# [Records supplied]
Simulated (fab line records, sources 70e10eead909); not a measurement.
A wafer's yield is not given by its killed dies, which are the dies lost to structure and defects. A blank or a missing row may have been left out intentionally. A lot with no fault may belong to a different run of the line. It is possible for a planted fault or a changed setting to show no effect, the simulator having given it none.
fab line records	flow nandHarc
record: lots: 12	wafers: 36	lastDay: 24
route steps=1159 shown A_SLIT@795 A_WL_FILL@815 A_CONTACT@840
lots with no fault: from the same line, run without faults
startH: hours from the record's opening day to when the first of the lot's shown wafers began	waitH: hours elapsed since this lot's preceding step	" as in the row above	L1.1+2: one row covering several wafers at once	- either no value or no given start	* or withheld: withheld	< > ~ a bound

# [Required action]
Exactly as they are written, print the entries again.

# [Your response]
Simulated (fab line records, sources 70e10eead909); not a measurement.
A wafer's yield is not given by its killed dies, which are the dies lost to structure and defects. A blank or a missing row may have been left out intentionally. A lot with no fault may belong to a different run of the line. It is possible for a planted fault or a changed setting to show no effect, the simulator having given it none.
fab line records	flow nandHarc
record: lots: 12	wafers: 36	lastDay: 24
route steps=1159 shown A_SLIT@795 A_WL_FILL@815 A_CONTACT@840
lots with no fault: from the same line, run without faults
startH: hours from the record's opening day to when the first of the lot's shown wafers began	waitH: hours elapsed since this lot's preceding step	" as in the row above	L1.1+2: one row covering several wafers at once	- either no value or no given start	* or withheld: withheld	< > ~ a bound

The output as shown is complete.